WORK REQUEST -> Start at the line with "L672,day 10 01:23,defect-inspect-01,106 49 56" in the records below, stop at the line with "L686,day 13 09:37,defect-inspect-02,91 91 52", and return every line in that span exactly, the two end lines included.

++++++++++++++++++++
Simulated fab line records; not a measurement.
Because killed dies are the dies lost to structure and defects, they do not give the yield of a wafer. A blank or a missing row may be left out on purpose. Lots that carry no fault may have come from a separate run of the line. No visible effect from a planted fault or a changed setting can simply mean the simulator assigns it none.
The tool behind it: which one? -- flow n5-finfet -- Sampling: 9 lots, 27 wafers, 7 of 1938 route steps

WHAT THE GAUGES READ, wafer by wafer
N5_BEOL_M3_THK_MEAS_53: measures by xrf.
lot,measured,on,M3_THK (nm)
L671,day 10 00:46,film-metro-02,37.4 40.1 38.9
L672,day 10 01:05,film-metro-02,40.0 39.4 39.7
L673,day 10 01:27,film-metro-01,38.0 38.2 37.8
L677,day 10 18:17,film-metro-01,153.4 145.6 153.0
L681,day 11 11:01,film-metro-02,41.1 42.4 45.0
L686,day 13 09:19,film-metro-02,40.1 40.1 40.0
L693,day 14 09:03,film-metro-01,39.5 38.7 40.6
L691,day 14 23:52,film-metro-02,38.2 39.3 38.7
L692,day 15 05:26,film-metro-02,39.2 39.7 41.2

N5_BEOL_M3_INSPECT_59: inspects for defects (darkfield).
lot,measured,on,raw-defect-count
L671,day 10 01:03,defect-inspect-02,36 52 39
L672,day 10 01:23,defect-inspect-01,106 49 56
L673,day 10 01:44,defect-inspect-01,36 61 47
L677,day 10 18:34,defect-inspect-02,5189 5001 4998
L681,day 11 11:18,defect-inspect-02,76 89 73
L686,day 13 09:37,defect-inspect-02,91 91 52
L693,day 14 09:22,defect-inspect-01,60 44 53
++++++++++++++++++++

WRITTEN REPLY ->
L672,day 10 01:23,defect-inspect-01,106 49 56
L673,day 10 01:44,defect-inspect-01,36 61 47
L677,day 10 18:34,defect-inspect-02,5189 5001 4998
L681,day 11 11:18,defect-inspect-02,76 89 73
L686,day 13 09:37,defect-inspect-02,91 91 52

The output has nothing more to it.